● ● ● ●

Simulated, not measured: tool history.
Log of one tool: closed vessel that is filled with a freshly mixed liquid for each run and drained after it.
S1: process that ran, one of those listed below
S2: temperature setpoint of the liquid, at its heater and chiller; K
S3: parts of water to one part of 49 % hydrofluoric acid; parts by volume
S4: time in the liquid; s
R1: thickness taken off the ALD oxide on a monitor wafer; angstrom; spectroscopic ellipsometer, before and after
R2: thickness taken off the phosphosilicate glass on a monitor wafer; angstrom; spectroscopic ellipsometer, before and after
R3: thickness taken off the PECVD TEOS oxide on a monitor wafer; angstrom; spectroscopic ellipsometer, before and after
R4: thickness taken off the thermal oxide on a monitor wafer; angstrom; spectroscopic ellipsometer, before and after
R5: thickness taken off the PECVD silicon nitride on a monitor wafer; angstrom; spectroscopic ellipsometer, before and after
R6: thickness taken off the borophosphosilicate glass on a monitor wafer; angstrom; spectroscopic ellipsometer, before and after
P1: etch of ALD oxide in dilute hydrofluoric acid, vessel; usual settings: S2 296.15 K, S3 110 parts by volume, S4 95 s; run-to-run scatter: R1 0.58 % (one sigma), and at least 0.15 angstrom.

● ● ● ●

- [Work item] Write every line of the material above again, exactly.

- [Exercise output]
Simulated, not measured: tool history.
Log of one tool: closed vessel that is filled with a freshly mixed liquid for each run and drained after it.
S1: process that ran, one of those listed below
S2: temperature setpoint of the liquid, at its heater and chiller; K
S3: parts of water to one part of 49 % hydrofluoric acid; parts by volume
S4: time in the liquid; s
R1: thickness taken off the ALD oxide on a monitor wafer; angstrom; spectroscopic ellipsometer, before and after
R2: thickness taken off the phosphosilicate glass on a monitor wafer; angstrom; spectroscopic ellipsometer, before and after
R3: thickness taken off the PECVD TEOS oxide on a monitor wafer; angstrom; spectroscopic ellipsometer, before and after
R4: thickness taken off the thermal oxide on a monitor wafer; angstrom; spectroscopic ellipsometer, before and after
R5: thickness taken off the PECVD silicon nitride on a monitor wafer; angstrom; spectroscopic ellipsometer, before and after
R6: thickness taken off the borophosphosilicate glass on a monitor wafer; angstrom; spectroscopic ellipsometer, before and after
P1: etch of ALD oxide in dilute hydrofluoric acid, vessel; usual settings: S2 296.15 K, S3 110 parts by volume, S4 95 s; run-to-run scatter: R1 0.58 % (one sigma), and at least 0.15 angstrom.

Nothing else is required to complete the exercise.